*** Records supplied ***
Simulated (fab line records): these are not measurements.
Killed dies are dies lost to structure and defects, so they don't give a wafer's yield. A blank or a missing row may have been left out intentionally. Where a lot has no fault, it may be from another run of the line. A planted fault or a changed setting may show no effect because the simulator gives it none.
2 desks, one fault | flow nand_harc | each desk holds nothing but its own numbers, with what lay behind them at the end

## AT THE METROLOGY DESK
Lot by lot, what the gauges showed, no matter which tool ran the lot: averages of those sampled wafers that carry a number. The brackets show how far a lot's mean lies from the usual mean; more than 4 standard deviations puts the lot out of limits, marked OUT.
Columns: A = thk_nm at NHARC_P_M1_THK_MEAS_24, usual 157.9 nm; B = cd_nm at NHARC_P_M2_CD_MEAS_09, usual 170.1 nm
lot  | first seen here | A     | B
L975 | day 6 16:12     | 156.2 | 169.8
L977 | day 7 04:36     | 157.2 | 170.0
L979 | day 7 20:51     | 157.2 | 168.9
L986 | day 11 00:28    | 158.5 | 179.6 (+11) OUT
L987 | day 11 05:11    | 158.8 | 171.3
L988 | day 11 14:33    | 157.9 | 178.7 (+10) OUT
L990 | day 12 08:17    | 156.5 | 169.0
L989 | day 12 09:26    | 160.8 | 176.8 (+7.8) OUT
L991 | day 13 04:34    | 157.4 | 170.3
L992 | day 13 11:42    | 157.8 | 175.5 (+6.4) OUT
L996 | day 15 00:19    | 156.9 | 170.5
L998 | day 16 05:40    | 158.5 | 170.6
*** End of Records supplied ***

Activity - Every entry above should be retyped exactly as it appears.

Answer box -
Simulated (fab line records): these are not measurements.
Killed dies are dies lost to structure and defects, so they don't give a wafer's yield. A blank or a missing row may have been left out intentionally. Where a lot has no fault, it may be from another run of the line. A planted fault or a changed setting may show no effect because the simulator gives it none.
2 desks, one fault | flow nand_harc | each desk holds nothing but its own numbers, with what lay behind them at the end

## AT THE METROLOGY DESK
Lot by lot, what the gauges showed, no matter which tool ran the lot: averages of those sampled wafers that carry a number. The brackets show how far a lot's mean lies from the usual mean; more than 4 standard deviations puts the lot out of limits, marked OUT.
Columns: A = thk_nm at NHARC_P_M1_THK_MEAS_24, usual 157.9 nm; B = cd_nm at NHARC_P_M2_CD_MEAS_09, usual 170.1 nm
lot  | first seen here | A     | B
L975 | day 6 16:12     | 156.2 | 169.8
L977 | day 7 04:36     | 157.2 | 170.0
L979 | day 7 20:51     | 157.2 | 168.9
L986 | day 11 00:28    | 158.5 | 179.6 (+11) OUT
L987 | day 11 05:11    | 158.8 | 171.3
L988 | day 11 14:33    | 157.9 | 178.7 (+10) OUT
L990 | day 12 08:17    | 156.5 | 169.0
L989 | day 12 09:26    | 160.8 | 176.8 (+7.8) OUT
L991 | day 13 04:34    | 157.4 | 170.3
L992 | day 13 11:42    | 157.8 | 175.5 (+6.4) OUT
L996 | day 15 00:19    | 156.9 | 170.5
L998 | day 16 05:40    | 158.5 | 170.6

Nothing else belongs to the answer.